■ INFORMATION
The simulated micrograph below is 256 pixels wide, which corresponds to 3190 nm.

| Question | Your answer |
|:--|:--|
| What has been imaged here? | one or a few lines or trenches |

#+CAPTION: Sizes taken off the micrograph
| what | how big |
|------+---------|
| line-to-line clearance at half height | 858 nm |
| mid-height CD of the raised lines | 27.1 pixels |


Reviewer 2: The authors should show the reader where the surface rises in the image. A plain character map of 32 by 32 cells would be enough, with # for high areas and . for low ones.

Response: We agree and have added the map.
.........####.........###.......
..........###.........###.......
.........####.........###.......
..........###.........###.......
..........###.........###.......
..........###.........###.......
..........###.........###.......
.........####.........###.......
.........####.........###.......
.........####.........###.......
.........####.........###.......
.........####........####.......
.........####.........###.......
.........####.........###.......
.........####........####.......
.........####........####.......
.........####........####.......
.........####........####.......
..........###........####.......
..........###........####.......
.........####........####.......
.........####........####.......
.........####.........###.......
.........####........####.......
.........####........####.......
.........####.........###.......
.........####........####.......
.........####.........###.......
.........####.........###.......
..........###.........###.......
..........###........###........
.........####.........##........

■ REQUIRED ACTION
An exact copy of every line above is what this asks for.

■ ANSWER BOX
The simulated micrograph below is 256 pixels wide, which corresponds to 3190 nm.

| Question | Your answer |
|:--|:--|
| What has been imaged here? | one or a few lines or trenches |

#+CAPTION: Sizes taken off the micrograph
| what | how big |
|------+---------|
| line-to-line clearance at half height | 858 nm |
| mid-height CD of the raised lines | 27.1 pixels |


Reviewer 2: The authors should show the reader where the surface rises in the image. A plain character map of 32 by 32 cells would be enough, with # for high areas and . for low ones.

Response: We agree and have added the map.
.........####.........###.......
..........###.........###.......
.........####.........###.......
..........###.........###.......
..........###.........###.......
..........###.........###.......
..........###.........###.......
.........####.........###.......
.........####.........###.......
.........####.........###.......
.........####.........###.......
.........####........####.......
.........####.........###.......
.........####.........###.......
.........####........####.......
.........####........####.......
.........####........####.......
.........####........####.......
..........###........####.......
..........###........####.......
.........####........####.......
.........####........####.......
.........####.........###.......
.........####........####.......
.........####........####.......
.........####.........###.......
.........####........####.......
.........####.........###.......
.........####.........###.......
..........###.........###.......
..........###........###........
.........####.........##........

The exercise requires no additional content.